◇ ◇ ◇ ◇

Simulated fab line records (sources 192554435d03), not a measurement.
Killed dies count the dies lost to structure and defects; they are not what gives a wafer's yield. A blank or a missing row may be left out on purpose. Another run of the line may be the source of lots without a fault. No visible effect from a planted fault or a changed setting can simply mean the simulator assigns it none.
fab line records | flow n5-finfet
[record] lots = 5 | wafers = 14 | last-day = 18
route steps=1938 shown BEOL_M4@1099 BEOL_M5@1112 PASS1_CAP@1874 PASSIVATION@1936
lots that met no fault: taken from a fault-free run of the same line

◇ ◇ ◇ ◇

• [Work instruction]:
Each entry in the data must be copied exactly.

• [Your response]:
Simulated fab line records (sources 192554435d03), not a measurement.
Killed dies count the dies lost to structure and defects; they are not what gives a wafer's yield. A blank or a missing row may be left out on purpose. Another run of the line may be the source of lots without a fault. No visible effect from a planted fault or a changed setting can simply mean the simulator assigns it none.
fab line records | flow n5-finfet
[record] lots = 5 | wafers = 14 | last-day = 18
route steps=1938 shown BEOL_M4@1099 BEOL_M5@1112 PASS1_CAP@1874 PASSIVATION@1936
lots that met no fault: taken from a fault-free run of the same line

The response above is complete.